**********
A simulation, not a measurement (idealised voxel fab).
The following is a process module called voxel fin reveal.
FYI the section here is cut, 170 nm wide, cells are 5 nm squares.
**********

Activity: Output an exact copy of each record.

Task output:
A simulation, not a measurement (idealised voxel fab).
The following is a process module called voxel fin reveal.
FYI the section here is cut, 170 nm wide, cells are 5 nm squares.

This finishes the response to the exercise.